Beginning at the line containing "as written: Al -600 (all of it)" in the material below and ending at the line containing "5b SPUTTER: material", return each line exactly and add nothing.

▸ Data extract:

◇ ◇ ◇ ◇

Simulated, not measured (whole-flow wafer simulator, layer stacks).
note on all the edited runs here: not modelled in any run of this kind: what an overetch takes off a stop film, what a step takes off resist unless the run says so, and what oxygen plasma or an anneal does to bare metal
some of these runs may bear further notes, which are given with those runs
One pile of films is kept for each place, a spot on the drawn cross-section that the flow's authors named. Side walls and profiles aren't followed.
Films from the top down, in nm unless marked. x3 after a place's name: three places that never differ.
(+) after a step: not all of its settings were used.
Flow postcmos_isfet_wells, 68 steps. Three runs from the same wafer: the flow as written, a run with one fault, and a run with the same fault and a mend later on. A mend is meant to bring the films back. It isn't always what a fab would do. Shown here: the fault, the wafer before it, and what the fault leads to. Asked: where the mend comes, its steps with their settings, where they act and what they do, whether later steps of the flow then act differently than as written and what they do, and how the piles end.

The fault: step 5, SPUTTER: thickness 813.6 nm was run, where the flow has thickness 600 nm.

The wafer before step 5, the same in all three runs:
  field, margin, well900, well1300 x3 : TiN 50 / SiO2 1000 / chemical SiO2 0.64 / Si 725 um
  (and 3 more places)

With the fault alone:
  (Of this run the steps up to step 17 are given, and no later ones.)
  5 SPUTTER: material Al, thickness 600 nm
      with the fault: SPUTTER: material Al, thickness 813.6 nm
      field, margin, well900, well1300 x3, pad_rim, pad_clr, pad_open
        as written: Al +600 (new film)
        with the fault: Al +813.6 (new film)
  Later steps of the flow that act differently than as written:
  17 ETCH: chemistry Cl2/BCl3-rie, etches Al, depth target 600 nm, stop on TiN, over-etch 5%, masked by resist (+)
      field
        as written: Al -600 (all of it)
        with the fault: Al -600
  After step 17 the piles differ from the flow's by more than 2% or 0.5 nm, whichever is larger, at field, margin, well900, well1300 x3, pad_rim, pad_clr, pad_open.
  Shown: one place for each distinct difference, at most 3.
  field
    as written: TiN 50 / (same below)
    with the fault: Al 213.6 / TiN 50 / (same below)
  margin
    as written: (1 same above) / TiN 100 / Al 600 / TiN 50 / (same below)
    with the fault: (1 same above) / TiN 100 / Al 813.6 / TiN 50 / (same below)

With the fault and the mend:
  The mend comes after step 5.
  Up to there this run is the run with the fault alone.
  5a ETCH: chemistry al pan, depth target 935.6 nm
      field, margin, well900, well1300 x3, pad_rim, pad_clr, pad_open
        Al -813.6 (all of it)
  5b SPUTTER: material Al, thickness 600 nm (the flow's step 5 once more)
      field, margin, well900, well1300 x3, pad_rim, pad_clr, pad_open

◇ ◇ ◇ ◇

▸ Expected answer:
        as written: Al -600 (all of it)
        with the fault: Al -600
  After step 17 the piles differ from the flow's by more than 2% or 0.5 nm, whichever is larger, at field, margin, well900, well1300 x3, pad_rim, pad_clr, pad_open.
  Shown: one place for each distinct difference, at most 3.
  field
    as written: TiN 50 / (same below)
    with the fault: Al 213.6 / TiN 50 / (same below)
  margin
    as written: (1 same above) / TiN 100 / Al 600 / TiN 50 / (same below)
    with the fault: (1 same above) / TiN 100 / Al 813.6 / TiN 50 / (same below)

With the fault and the mend:
  The mend comes after step 5.
  Up to there this run is the run with the fault alone.
  5a ETCH: chemistry al pan, depth target 935.6 nm
      field, margin, well900, well1300 x3, pad_rim, pad_clr, pad_open
        Al -813.6 (all of it)
  5b SPUTTER: material Al, thickness 600 nm (the flow's step 5 once more)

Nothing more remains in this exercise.